• ACTION ITEM:
Give back the entire listing that follows, exactly.

=== Section Start ===

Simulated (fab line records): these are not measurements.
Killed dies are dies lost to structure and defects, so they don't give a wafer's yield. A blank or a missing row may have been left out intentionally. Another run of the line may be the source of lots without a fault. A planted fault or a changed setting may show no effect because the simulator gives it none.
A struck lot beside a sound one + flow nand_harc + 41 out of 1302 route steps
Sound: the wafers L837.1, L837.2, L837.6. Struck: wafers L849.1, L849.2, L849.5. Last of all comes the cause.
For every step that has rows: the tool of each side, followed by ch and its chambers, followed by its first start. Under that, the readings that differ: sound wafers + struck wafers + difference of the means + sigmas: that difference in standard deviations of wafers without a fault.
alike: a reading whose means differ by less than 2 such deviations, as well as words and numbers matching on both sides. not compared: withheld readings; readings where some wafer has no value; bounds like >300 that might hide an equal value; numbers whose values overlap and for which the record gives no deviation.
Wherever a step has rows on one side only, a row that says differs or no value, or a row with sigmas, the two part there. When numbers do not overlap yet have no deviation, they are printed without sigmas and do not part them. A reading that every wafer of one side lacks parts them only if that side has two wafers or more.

=== Section End ===

• WORKED SOLUTION:
Simulated (fab line records): these are not measurements.
Killed dies are dies lost to structure and defects, so they don't give a wafer's yield. A blank or a missing row may have been left out intentionally. Another run of the line may be the source of lots without a fault. A planted fault or a changed setting may show no effect because the simulator gives it none.
A struck lot beside a sound one + flow nand_harc + 41 out of 1302 route steps
Sound: the wafers L837.1, L837.2, L837.6. Struck: wafers L849.1, L849.2, L849.5. Last of all comes the cause.
For every step that has rows: the tool of each side, followed by ch and its chambers, followed by its first start. Under that, the readings that differ: sound wafers + struck wafers + difference of the means + sigmas: that difference in standard deviations of wafers without a fault.
alike: a reading whose means differ by less than 2 such deviations, as well as words and numbers matching on both sides. not compared: withheld readings; readings where some wafer has no value; bounds like >300 that might hide an equal value; numbers whose values overlap and for which the record gives no deviation.
Wherever a step has rows on one side only, a row that says differs or no value, or a row with sigmas, the two part there. When numbers do not overlap yet have no deviation, they are printed without sigmas and do not part them. A reading that every wafer of one side lacks parts them only if that side has two wafers or more.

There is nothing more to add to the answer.